-*-

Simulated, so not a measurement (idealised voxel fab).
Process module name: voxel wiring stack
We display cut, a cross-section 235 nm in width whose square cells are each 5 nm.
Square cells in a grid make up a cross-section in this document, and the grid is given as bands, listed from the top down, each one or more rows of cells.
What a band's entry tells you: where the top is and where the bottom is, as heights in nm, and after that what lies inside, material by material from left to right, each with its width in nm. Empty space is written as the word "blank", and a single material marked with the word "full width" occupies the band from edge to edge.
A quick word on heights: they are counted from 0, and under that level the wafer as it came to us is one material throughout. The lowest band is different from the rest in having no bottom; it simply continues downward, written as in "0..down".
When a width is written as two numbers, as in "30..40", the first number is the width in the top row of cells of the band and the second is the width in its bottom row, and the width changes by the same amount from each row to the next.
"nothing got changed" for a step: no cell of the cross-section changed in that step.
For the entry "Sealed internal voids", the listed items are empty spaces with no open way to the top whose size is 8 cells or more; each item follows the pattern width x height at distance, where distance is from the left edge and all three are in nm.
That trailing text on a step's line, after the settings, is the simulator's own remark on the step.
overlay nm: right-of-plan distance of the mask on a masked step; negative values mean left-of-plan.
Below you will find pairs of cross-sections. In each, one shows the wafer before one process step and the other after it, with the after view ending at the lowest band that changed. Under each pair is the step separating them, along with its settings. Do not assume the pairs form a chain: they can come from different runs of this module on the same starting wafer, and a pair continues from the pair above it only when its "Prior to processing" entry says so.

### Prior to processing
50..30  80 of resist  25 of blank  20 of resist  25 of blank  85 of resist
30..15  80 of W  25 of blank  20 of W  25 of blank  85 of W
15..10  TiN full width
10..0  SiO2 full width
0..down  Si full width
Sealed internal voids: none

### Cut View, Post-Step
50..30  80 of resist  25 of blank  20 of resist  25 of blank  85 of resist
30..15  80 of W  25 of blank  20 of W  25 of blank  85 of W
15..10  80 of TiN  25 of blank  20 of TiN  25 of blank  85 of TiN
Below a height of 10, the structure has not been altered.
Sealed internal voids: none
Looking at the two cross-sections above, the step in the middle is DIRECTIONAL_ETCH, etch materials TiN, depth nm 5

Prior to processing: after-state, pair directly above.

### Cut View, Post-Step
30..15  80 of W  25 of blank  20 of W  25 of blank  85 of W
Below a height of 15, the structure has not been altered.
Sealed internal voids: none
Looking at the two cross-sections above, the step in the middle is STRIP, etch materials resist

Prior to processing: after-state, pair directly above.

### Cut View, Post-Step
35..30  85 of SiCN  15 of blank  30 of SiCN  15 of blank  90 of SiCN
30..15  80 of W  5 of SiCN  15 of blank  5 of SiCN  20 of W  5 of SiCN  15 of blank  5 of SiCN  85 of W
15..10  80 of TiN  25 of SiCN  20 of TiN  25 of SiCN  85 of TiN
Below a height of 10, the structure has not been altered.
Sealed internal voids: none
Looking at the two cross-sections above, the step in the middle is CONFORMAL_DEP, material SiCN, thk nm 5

-*-

=== REQUIRED ACTION ===
Beginning at the top of the data, please return every line until and including the line containing "overlay nm: right-of-plan", copied exactly, and nothing past it.

=== EXERCISE RESULT ===
Simulated, so not a measurement (idealised voxel fab).
Process module name: voxel wiring stack
We display cut, a cross-section 235 nm in width whose square cells are each 5 nm.
Square cells in a grid make up a cross-section in this document, and the grid is given as bands, listed from the top down, each one or more rows of cells.
What a band's entry tells you: where the top is and where the bottom is, as heights in nm, and after that what lies inside, material by material from left to right, each with its width in nm. Empty space is written as the word "blank", and a single material marked with the word "full width" occupies the band from edge to edge.
A quick word on heights: they are counted from 0, and under that level the wafer as it came to us is one material throughout. The lowest band is different from the rest in having no bottom; it simply continues downward, written as in "0..down".
When a width is written as two numbers, as in "30..40", the first number is the width in the top row of cells of the band and the second is the width in its bottom row, and the width changes by the same amount from each row to the next.
"nothing got changed" for a step: no cell of the cross-section changed in that step.
For the entry "Sealed internal voids", the listed items are empty spaces with no open way to the top whose size is 8 cells or more; each item follows the pattern width x height at distance, where distance is from the left edge and all three are in nm.
That trailing text on a step's line, after the settings, is the simulator's own remark on the step.
overlay nm: right-of-plan distance of the mask on a masked step; negative values mean left-of-plan.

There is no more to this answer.